########################################

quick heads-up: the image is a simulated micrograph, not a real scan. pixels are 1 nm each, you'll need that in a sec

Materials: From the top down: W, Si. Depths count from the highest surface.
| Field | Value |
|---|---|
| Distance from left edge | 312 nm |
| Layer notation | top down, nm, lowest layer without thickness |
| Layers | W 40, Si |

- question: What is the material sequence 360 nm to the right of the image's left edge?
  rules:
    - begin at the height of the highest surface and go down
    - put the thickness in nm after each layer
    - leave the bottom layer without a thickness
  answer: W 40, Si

########################################

- [ACTIVITY] The full listing, top to bottom: write it out again exactly.

- [WRITTEN RESPONSE]
quick heads-up: the image is a simulated micrograph, not a real scan. pixels are 1 nm each, you'll need that in a sec

Materials: From the top down: W, Si. Depths count from the highest surface.
| Field | Value |
|---|---|
| Distance from left edge | 312 nm |
| Layer notation | top down, nm, lowest layer without thickness |
| Layers | W 40, Si |

- question: What is the material sequence 360 nm to the right of the image's left edge?
  rules:
    - begin at the height of the highest surface and go down
    - put the thickness in nm after each layer
    - leave the bottom layer without a thickness
  answer: W 40, Si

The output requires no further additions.